### Work request
Taking the line with "## WHAT EACH GAUGE READ, for each wafer" as the first and the line with "## WHICH TOOL" as the last, set down exactly every line in that range from the entries below, and no more.

------

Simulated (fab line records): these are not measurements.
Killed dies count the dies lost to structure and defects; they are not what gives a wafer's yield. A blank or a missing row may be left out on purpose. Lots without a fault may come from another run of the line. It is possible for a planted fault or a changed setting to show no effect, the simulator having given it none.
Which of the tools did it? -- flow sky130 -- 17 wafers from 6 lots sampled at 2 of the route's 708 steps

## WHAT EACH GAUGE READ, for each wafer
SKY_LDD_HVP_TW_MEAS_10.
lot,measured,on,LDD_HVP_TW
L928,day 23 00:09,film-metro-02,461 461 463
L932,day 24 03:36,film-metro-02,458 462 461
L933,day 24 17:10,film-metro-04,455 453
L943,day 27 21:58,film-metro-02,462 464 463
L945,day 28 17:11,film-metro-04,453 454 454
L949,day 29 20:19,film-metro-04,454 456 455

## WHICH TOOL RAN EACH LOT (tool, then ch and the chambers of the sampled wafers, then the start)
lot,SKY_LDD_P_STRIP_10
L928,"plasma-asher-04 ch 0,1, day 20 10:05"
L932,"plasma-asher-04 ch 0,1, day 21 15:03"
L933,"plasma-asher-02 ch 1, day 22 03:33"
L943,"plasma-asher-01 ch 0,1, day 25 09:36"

------

### Answer box
## WHAT EACH GAUGE READ, for each wafer
SKY_LDD_HVP_TW_MEAS_10.
lot,measured,on,LDD_HVP_TW
L928,day 23 00:09,film-metro-02,461 461 463
L932,day 24 03:36,film-metro-02,458 462 461
L933,day 24 17:10,film-metro-04,455 453
L943,day 27 21:58,film-metro-02,462 464 463
L945,day 28 17:11,film-metro-04,453 454 454
L949,day 29 20:19,film-metro-04,454 456 455

## WHICH TOOL RAN EACH LOT (tool, then ch and the chambers of the sampled wafers, then the start)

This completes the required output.